Required action.
Write the listing below out again exactly, though only as far as the line with "Which tool was", which is included.

Entries supplied.
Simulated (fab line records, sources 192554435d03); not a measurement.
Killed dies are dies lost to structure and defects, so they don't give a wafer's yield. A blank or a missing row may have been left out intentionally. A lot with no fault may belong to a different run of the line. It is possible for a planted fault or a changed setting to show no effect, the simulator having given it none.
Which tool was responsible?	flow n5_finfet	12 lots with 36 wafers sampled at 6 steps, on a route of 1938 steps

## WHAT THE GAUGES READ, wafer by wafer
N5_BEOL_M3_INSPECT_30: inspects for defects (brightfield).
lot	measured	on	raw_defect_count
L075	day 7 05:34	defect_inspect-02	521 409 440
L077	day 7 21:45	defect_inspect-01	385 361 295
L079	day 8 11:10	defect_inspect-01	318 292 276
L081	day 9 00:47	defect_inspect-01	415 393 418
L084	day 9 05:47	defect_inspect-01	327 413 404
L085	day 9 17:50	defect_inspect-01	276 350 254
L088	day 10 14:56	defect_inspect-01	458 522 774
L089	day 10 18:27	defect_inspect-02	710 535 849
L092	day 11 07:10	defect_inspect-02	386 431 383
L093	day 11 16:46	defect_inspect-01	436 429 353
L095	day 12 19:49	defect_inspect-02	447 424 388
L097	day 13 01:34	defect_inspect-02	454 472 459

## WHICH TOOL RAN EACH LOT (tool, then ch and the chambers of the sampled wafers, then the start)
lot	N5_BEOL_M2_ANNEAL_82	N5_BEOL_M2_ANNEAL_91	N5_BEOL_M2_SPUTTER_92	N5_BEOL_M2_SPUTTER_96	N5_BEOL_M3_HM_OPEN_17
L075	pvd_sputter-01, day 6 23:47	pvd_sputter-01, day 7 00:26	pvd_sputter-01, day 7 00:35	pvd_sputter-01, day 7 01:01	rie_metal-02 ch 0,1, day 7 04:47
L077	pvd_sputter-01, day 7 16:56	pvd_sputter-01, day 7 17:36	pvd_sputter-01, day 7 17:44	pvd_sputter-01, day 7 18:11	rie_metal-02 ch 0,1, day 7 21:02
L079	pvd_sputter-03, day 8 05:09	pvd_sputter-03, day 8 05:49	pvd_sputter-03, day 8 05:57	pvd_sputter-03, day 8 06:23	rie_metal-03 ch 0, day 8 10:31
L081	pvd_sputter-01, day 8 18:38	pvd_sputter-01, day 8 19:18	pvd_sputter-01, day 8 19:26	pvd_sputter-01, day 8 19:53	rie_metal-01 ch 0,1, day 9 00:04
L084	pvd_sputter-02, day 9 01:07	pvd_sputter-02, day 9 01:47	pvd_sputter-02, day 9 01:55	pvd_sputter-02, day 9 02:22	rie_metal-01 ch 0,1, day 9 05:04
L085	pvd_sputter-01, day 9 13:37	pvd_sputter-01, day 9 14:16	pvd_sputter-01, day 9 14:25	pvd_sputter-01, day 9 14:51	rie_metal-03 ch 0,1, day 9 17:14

Your solution.
Simulated (fab line records, sources 192554435d03); not a measurement.
Killed dies are dies lost to structure and defects, so they don't give a wafer's yield. A blank or a missing row may have been left out intentionally. A lot with no fault may belong to a different run of the line. It is possible for a planted fault or a changed setting to show no effect, the simulator having given it none.
Which tool was responsible?	flow n5_finfet	12 lots with 36 wafers sampled at 6 steps, on a route of 1938 steps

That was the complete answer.